REQUIREMENT: Give back exactly the lines of the material below that start at the line containing "FLOW AS WRITTEN, without" and end at the line containing "5 | COAT | KrF resist, thickness 700 nm", and no others.

*** RECORDS SUPPLIED ***

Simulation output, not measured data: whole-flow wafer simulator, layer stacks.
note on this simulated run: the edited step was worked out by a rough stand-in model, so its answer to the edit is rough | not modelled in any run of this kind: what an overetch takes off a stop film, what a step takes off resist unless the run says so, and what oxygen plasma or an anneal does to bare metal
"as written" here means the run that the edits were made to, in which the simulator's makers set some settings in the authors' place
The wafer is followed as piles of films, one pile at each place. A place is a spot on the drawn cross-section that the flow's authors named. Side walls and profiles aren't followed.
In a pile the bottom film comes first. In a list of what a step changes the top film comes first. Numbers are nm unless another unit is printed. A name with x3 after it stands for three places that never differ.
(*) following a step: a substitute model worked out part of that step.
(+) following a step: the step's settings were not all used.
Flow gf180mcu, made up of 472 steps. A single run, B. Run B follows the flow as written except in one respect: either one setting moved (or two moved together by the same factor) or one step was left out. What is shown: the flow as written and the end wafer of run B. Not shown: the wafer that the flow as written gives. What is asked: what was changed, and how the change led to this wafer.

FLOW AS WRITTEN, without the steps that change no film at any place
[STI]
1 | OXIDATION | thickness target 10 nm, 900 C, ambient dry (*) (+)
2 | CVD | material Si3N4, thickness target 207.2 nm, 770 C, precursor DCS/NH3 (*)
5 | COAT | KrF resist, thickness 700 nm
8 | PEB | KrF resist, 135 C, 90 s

*** End of RECORDS SUPPLIED ***

WRITTEN ANSWER:
FLOW AS WRITTEN, without the steps that change no film at any place
[STI]
1 | OXIDATION | thickness target 10 nm, 900 C, ambient dry (*) (+)
2 | CVD | material Si3N4, thickness target 207.2 nm, 770 C, precursor DCS/NH3 (*)
5 | COAT | KrF resist, thickness 700 nm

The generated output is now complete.